§

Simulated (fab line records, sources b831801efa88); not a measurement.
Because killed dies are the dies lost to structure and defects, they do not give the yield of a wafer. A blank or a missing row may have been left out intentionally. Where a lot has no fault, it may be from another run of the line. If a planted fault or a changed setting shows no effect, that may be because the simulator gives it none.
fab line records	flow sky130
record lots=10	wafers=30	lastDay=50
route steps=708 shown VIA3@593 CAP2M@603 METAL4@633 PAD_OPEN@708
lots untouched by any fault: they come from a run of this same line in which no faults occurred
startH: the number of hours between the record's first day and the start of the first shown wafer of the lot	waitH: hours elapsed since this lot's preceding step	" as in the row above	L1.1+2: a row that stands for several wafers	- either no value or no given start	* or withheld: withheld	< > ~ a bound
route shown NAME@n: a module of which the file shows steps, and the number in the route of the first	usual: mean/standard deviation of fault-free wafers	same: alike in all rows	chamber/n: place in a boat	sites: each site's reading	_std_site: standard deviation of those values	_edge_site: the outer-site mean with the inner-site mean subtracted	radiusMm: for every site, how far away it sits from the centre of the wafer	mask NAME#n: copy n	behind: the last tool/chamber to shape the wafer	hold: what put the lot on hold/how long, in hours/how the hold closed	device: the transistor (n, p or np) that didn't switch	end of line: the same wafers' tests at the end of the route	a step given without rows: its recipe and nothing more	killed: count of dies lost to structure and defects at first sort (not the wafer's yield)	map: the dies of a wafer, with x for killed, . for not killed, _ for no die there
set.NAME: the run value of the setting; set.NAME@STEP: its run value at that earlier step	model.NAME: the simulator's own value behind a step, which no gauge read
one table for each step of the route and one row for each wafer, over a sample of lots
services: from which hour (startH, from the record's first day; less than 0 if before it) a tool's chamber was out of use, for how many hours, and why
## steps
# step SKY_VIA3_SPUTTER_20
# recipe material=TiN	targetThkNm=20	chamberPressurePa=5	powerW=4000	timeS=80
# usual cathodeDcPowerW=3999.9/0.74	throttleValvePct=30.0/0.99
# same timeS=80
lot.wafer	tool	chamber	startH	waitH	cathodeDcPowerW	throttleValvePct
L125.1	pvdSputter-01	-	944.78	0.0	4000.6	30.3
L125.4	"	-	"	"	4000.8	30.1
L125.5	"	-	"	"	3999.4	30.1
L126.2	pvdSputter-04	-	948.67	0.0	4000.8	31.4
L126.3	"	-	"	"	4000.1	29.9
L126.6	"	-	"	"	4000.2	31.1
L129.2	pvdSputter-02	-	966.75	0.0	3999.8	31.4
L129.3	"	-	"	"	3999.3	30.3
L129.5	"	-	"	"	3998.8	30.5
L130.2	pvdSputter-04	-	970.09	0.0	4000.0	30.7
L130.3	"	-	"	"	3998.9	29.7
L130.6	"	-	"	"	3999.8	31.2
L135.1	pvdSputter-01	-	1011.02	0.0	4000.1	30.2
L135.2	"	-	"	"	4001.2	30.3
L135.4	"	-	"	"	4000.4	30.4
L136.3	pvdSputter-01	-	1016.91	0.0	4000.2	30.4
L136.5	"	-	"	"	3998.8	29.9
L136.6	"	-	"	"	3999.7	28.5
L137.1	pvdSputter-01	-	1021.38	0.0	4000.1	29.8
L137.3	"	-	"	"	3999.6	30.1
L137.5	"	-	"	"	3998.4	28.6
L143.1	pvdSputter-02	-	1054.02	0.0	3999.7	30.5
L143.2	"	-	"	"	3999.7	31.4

§

§ **ASSIGNED TASK**
Nothing outside this range should appear: the lines from the start of the listing through the line with "one table for", each reproduced exactly, both ends included.

§ **EXERCISE OUTPUT**
Simulated (fab line records, sources b831801efa88); not a measurement.
Because killed dies are the dies lost to structure and defects, they do not give the yield of a wafer. A blank or a missing row may have been left out intentionally. Where a lot has no fault, it may be from another run of the line. If a planted fault or a changed setting shows no effect, that may be because the simulator gives it none.
fab line records	flow sky130
record lots=10	wafers=30	lastDay=50
route steps=708 shown VIA3@593 CAP2M@603 METAL4@633 PAD_OPEN@708
lots untouched by any fault: they come from a run of this same line in which no faults occurred
startH: the number of hours between the record's first day and the start of the first shown wafer of the lot	waitH: hours elapsed since this lot's preceding step	" as in the row above	L1.1+2: a row that stands for several wafers	- either no value or no given start	* or withheld: withheld	< > ~ a bound
route shown NAME@n: a module of which the file shows steps, and the number in the route of the first	usual: mean/standard deviation of fault-free wafers	same: alike in all rows	chamber/n: place in a boat	sites: each site's reading	_std_site: standard deviation of those values	_edge_site: the outer-site mean with the inner-site mean subtracted	radiusMm: for every site, how far away it sits from the centre of the wafer	mask NAME#n: copy n	behind: the last tool/chamber to shape the wafer	hold: what put the lot on hold/how long, in hours/how the hold closed	device: the transistor (n, p or np) that didn't switch	end of line: the same wafers' tests at the end of the route	a step given without rows: its recipe and nothing more	killed: count of dies lost to structure and defects at first sort (not the wafer's yield)	map: the dies of a wafer, with x for killed, . for not killed, _ for no die there
set.NAME: the run value of the setting; set.NAME@STEP: its run value at that earlier step	model.NAME: the simulator's own value behind a step, which no gauge read
one table for each step of the route and one row for each wafer, over a sample of lots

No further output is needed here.